Task item.
Please set the lines down again exactly, from the top of the entries through the line that contains "89 | 869.24 |".

Given entries.
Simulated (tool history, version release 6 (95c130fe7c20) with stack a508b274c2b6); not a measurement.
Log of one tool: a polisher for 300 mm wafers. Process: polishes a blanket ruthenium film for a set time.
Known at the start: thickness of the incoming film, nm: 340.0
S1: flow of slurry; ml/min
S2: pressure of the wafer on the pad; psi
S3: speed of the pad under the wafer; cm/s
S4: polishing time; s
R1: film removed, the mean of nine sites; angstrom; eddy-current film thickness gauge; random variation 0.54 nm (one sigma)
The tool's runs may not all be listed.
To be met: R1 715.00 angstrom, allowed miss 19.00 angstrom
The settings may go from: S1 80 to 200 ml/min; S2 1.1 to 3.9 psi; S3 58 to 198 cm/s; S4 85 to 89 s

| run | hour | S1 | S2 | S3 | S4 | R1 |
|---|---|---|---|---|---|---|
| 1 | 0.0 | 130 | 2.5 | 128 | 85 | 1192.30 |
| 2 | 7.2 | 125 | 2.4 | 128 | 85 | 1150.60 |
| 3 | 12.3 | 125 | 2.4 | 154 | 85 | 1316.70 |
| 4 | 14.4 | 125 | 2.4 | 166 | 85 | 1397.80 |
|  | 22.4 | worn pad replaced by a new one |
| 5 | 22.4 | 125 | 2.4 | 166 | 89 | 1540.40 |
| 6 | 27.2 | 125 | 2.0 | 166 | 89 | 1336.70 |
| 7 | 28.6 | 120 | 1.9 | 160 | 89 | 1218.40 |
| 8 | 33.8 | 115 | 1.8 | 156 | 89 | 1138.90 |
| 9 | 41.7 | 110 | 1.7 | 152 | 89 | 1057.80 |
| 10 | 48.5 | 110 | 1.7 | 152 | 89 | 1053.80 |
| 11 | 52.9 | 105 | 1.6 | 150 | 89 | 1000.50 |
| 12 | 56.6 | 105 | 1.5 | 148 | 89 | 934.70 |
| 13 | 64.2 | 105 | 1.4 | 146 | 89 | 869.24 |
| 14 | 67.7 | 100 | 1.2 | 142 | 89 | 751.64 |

Written reply.
Simulated (tool history, version release 6 (95c130fe7c20) with stack a508b274c2b6); not a measurement.
Log of one tool: a polisher for 300 mm wafers. Process: polishes a blanket ruthenium film for a set time.
Known at the start: thickness of the incoming film, nm: 340.0
S1: flow of slurry; ml/min
S2: pressure of the wafer on the pad; psi
S3: speed of the pad under the wafer; cm/s
S4: polishing time; s
R1: film removed, the mean of nine sites; angstrom; eddy-current film thickness gauge; random variation 0.54 nm (one sigma)
The tool's runs may not all be listed.
To be met: R1 715.00 angstrom, allowed miss 19.00 angstrom
The settings may go from: S1 80 to 200 ml/min; S2 1.1 to 3.9 psi; S3 58 to 198 cm/s; S4 85 to 89 s

| run | hour | S1 | S2 | S3 | S4 | R1 |
|---|---|---|---|---|---|---|
| 1 | 0.0 | 130 | 2.5 | 128 | 85 | 1192.30 |
| 2 | 7.2 | 125 | 2.4 | 128 | 85 | 1150.60 |
| 3 | 12.3 | 125 | 2.4 | 154 | 85 | 1316.70 |
| 4 | 14.4 | 125 | 2.4 | 166 | 85 | 1397.80 |
|  | 22.4 | worn pad replaced by a new one |
| 5 | 22.4 | 125 | 2.4 | 166 | 89 | 1540.40 |
| 6 | 27.2 | 125 | 2.0 | 166 | 89 | 1336.70 |
| 7 | 28.6 | 120 | 1.9 | 160 | 89 | 1218.40 |
| 8 | 33.8 | 115 | 1.8 | 156 | 89 | 1138.90 |
| 9 | 41.7 | 110 | 1.7 | 152 | 89 | 1057.80 |
| 10 | 48.5 | 110 | 1.7 | 152 | 89 | 1053.80 |
| 11 | 52.9 | 105 | 1.6 | 150 | 89 | 1000.50 |
| 12 | 56.6 | 105 | 1.5 | 148 | 89 | 934.70 |
| 13 | 64.2 | 105 | 1.4 | 146 | 89 | 869.24 |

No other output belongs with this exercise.